Brief >> Copy each line of the records below, from the first through the one that contains "Student: 162", exactly as written.

#### Available data ####
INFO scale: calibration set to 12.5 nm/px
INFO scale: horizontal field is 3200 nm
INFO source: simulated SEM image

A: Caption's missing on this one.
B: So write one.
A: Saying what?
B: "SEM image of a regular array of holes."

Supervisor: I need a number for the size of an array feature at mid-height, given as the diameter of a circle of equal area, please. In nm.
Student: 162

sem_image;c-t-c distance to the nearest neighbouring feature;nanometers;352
####

Worked solution >>
INFO scale: calibration set to 12.5 nm/px
INFO scale: horizontal field is 3200 nm
INFO source: simulated SEM image

A: Caption's missing on this one.
B: So write one.
A: Saying what?
B: "SEM image of a regular array of holes."

Supervisor: I need a number for the size of an array feature at mid-height, given as the diameter of a circle of equal area, please. In nm.
Student: 162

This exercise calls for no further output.